**Data provided**:
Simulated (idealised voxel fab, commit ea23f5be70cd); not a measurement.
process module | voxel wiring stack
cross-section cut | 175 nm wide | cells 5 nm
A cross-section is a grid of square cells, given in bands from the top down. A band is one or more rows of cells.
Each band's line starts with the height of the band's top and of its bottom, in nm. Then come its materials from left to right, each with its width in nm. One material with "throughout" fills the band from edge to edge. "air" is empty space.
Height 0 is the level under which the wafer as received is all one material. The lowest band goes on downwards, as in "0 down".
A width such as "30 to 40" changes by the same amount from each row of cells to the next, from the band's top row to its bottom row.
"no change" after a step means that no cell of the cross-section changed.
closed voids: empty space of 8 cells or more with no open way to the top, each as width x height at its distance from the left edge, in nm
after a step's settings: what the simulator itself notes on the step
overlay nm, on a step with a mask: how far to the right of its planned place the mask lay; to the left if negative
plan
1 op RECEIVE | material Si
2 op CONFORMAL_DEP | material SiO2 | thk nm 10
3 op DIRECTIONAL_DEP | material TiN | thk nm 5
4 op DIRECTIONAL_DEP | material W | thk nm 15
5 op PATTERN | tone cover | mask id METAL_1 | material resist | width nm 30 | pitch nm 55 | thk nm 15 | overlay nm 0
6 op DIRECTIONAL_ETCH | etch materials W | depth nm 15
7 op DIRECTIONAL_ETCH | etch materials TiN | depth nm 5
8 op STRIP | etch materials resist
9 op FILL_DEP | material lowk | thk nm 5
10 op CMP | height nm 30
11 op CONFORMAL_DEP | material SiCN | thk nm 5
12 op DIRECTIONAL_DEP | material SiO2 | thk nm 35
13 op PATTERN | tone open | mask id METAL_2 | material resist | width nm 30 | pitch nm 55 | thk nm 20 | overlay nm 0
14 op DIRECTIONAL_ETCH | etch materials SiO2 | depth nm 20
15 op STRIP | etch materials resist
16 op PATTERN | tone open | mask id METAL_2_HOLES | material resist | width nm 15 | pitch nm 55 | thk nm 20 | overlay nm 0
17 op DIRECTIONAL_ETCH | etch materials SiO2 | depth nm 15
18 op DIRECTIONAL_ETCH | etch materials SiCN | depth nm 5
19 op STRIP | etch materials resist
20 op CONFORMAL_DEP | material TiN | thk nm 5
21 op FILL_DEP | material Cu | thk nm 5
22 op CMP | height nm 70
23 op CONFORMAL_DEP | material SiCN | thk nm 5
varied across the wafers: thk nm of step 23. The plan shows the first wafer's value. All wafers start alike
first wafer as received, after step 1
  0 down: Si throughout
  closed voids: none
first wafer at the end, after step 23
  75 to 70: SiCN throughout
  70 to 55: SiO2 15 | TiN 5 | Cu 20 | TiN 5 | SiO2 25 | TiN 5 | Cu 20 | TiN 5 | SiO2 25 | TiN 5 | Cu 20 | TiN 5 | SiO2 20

**Work request**: From the first line of the listing above to the line with "cross-section cut | 175 nm wide | cells 5 nm", please transcribe each line exactly, both ends included, and nothing beyond that.

**Task result**:
Simulated (idealised voxel fab, commit ea23f5be70cd); not a measurement.
process module | voxel wiring stack
cross-section cut | 175 nm wide | cells 5 nm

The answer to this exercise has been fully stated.